> **Required action**
Reproduce the listing verbatim through the line with "A step followed".

_ _ _ _ _ _ _

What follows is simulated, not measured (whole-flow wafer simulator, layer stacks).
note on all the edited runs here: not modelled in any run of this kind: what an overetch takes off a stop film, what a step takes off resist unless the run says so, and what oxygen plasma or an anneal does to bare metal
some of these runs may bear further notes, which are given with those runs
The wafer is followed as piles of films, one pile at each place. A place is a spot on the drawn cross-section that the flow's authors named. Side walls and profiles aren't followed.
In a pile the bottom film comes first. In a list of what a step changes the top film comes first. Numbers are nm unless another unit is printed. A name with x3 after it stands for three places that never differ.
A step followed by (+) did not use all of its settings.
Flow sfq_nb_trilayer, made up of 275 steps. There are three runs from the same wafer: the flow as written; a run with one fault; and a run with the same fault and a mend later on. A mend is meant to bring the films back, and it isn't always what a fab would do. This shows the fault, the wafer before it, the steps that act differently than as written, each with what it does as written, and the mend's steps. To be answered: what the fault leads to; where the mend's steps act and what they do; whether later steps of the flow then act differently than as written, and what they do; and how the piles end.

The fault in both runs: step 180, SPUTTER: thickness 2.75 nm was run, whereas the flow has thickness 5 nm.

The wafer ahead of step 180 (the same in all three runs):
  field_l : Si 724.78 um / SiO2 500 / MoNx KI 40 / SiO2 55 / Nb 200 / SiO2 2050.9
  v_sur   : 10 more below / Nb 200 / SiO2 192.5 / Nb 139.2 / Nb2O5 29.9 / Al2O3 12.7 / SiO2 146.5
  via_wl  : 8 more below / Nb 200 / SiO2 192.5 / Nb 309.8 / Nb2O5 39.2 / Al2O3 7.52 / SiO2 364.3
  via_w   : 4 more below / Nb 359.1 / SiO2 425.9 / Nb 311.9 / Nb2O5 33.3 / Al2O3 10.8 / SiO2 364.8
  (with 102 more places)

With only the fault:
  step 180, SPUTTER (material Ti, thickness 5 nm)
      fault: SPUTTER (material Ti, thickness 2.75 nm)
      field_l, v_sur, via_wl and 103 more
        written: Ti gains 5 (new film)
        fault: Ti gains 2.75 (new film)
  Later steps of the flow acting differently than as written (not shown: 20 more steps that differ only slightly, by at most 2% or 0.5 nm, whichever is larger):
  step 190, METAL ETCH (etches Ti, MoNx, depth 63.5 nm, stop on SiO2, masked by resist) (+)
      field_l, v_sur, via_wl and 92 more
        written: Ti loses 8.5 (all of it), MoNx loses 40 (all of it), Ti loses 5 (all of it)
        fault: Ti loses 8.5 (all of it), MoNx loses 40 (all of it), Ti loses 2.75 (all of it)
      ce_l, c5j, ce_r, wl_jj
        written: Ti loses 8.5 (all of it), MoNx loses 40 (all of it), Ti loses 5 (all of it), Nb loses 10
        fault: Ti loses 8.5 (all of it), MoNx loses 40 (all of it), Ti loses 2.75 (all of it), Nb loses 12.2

_ _ _ _ _ _ _

> **Answer section**
What follows is simulated, not measured (whole-flow wafer simulator, layer stacks).
note on all the edited runs here: not modelled in any run of this kind: what an overetch takes off a stop film, what a step takes off resist unless the run says so, and what oxygen plasma or an anneal does to bare metal
some of these runs may bear further notes, which are given with those runs
The wafer is followed as piles of films, one pile at each place. A place is a spot on the drawn cross-section that the flow's authors named. Side walls and profiles aren't followed.
In a pile the bottom film comes first. In a list of what a step changes the top film comes first. Numbers are nm unless another unit is printed. A name with x3 after it stands for three places that never differ.
A step followed by (+) did not use all of its settings.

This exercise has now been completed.